### ACTIVITY:
Transcribe the records word for word, beginning with the first line and ending with the line that contains "The tool may"; include nothing else.

### EXCERPTED DATA:
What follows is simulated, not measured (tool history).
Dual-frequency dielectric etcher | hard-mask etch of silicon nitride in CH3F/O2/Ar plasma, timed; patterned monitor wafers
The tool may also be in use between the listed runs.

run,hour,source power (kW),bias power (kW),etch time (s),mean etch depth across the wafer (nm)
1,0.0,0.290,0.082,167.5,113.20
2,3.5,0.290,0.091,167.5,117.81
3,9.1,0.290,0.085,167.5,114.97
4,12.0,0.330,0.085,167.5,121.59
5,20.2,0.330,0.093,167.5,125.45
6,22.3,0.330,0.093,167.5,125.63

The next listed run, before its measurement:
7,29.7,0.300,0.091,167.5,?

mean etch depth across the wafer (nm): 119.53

### TASK SOLUTION:
What follows is simulated, not measured (tool history).
Dual-frequency dielectric etcher | hard-mask etch of silicon nitride in CH3F/O2/Ar plasma, timed; patterned monitor wafers
The tool may also be in use between the listed runs.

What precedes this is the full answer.